(Records supplied Opens)

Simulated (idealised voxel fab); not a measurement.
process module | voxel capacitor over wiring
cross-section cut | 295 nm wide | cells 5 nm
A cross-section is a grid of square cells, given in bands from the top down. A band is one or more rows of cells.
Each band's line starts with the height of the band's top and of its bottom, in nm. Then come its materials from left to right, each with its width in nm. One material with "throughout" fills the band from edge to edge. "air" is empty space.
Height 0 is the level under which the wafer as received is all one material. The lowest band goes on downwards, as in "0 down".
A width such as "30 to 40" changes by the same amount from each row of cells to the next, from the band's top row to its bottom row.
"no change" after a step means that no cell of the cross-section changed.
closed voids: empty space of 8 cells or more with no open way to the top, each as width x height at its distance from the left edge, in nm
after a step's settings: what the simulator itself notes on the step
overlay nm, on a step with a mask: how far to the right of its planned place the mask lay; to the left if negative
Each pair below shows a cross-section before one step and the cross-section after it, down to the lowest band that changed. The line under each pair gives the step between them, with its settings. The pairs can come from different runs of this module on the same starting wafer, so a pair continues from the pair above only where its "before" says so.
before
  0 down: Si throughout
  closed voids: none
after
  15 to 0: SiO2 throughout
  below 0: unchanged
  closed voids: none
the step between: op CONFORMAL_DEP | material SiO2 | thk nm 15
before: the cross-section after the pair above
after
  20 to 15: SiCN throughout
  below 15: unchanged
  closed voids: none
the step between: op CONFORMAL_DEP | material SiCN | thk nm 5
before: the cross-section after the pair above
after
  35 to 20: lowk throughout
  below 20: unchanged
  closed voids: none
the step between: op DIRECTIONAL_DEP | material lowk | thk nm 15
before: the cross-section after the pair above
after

(Records supplied Closes)

Required action: Repeat every record above precisely.

Solution:
Simulated (idealised voxel fab); not a measurement.
process module | voxel capacitor over wiring
cross-section cut | 295 nm wide | cells 5 nm
A cross-section is a grid of square cells, given in bands from the top down. A band is one or more rows of cells.
Each band's line starts with the height of the band's top and of its bottom, in nm. Then come its materials from left to right, each with its width in nm. One material with "throughout" fills the band from edge to edge. "air" is empty space.
Height 0 is the level under which the wafer as received is all one material. The lowest band goes on downwards, as in "0 down".
A width such as "30 to 40" changes by the same amount from each row of cells to the next, from the band's top row to its bottom row.
"no change" after a step means that no cell of the cross-section changed.
closed voids: empty space of 8 cells or more with no open way to the top, each as width x height at its distance from the left edge, in nm
after a step's settings: what the simulator itself notes on the step
overlay nm, on a step with a mask: how far to the right of its planned place the mask lay; to the left if negative
Each pair below shows a cross-section before one step and the cross-section after it, down to the lowest band that changed. The line under each pair gives the step between them, with its settings. The pairs can come from different runs of this module on the same starting wafer, so a pair continues from the pair above only where its "before" says so.
before
  0 down: Si throughout
  closed voids: none
after
  15 to 0: SiO2 throughout
  below 0: unchanged
  closed voids: none
the step between: op CONFORMAL_DEP | material SiO2 | thk nm 15
before: the cross-section after the pair above
after
  20 to 15: SiCN throughout
  below 15: unchanged
  closed voids: none
the step between: op CONFORMAL_DEP | material SiCN | thk nm 5
before: the cross-section after the pair above
after
  35 to 20: lowk throughout
  below 20: unchanged
  closed voids: none
the step between: op DIRECTIONAL_DEP | material lowk | thk nm 15
before: the cross-section after the pair above
after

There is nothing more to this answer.